**Activity:** Transcribe the listing below only from the line with "Side by side, 6" up to and including the line with "14F,5.029,285,9.61,130,848.1,1.6197,1.8656".

── Excerpted data

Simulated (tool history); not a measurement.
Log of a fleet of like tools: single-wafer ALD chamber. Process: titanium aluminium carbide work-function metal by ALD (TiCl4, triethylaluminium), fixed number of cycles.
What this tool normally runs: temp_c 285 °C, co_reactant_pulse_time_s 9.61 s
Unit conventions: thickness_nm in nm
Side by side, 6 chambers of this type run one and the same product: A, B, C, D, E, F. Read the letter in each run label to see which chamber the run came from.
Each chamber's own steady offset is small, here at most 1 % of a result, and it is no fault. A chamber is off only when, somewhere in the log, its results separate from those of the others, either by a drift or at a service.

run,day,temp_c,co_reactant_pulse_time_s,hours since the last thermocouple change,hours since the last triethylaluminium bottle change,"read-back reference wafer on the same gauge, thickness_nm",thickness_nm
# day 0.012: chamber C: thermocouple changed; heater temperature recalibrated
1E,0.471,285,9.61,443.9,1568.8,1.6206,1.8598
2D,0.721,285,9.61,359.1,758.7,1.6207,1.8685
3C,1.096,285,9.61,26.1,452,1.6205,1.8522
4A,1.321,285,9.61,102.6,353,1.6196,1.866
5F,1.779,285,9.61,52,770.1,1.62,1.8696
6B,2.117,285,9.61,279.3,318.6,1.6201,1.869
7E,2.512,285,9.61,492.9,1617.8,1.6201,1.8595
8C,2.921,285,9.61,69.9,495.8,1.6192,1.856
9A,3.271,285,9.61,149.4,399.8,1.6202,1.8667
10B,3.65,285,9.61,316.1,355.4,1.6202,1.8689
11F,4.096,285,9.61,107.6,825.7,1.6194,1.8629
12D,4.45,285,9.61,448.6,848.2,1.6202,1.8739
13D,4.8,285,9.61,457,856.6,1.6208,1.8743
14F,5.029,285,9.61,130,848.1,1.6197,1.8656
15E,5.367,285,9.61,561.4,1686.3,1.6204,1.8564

────

**Task output:**
Side by side, 6 chambers of this type run one and the same product: A, B, C, D, E, F. Read the letter in each run label to see which chamber the run came from.
Each chamber's own steady offset is small, here at most 1 % of a result, and it is no fault. A chamber is off only when, somewhere in the log, its results separate from those of the others, either by a drift or at a service.

run,day,temp_c,co_reactant_pulse_time_s,hours since the last thermocouple change,hours since the last triethylaluminium bottle change,"read-back reference wafer on the same gauge, thickness_nm",thickness_nm
# day 0.012: chamber C: thermocouple changed; heater temperature recalibrated
1E,0.471,285,9.61,443.9,1568.8,1.6206,1.8598
2D,0.721,285,9.61,359.1,758.7,1.6207,1.8685
3C,1.096,285,9.61,26.1,452,1.6205,1.8522
4A,1.321,285,9.61,102.6,353,1.6196,1.866
5F,1.779,285,9.61,52,770.1,1.62,1.8696
6B,2.117,285,9.61,279.3,318.6,1.6201,1.869
7E,2.512,285,9.61,492.9,1617.8,1.6201,1.8595
8C,2.921,285,9.61,69.9,495.8,1.6192,1.856
9A,3.271,285,9.61,149.4,399.8,1.6202,1.8667
10B,3.65,285,9.61,316.1,355.4,1.6202,1.8689
11F,4.096,285,9.61,107.6,825.7,1.6194,1.8629
12D,4.45,285,9.61,448.6,848.2,1.6202,1.8739
13D,4.8,285,9.61,457,856.6,1.6208,1.8743
14F,5.029,285,9.61,130,848.1,1.6197,1.8656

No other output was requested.